# DATA PROVIDED
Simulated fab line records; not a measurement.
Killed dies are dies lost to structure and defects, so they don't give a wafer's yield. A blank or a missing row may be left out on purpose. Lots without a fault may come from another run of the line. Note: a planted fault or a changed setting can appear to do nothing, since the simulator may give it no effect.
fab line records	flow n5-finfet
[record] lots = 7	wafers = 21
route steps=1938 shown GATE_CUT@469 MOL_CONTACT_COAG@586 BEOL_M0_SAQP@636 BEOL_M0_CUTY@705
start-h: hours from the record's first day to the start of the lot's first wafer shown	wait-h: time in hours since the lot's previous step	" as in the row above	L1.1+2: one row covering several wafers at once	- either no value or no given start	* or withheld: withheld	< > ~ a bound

# ASSIGNED TASK
Of the lines above, retype only those from the line containing "Killed dies are" through the line containing "route steps=1938 shown", including both, exactly.

# TASK SOLUTION
Killed dies are dies lost to structure and defects, so they don't give a wafer's yield. A blank or a missing row may be left out on purpose. Lots without a fault may come from another run of the line. Note: a planted fault or a changed setting can appear to do nothing, since the simulator may give it no effect.
fab line records	flow n5-finfet
[record] lots = 7	wafers = 21
route steps=1938 shown GATE_CUT@469 MOL_CONTACT_COAG@586 BEOL_M0_SAQP@636 BEOL_M0_CUTY@705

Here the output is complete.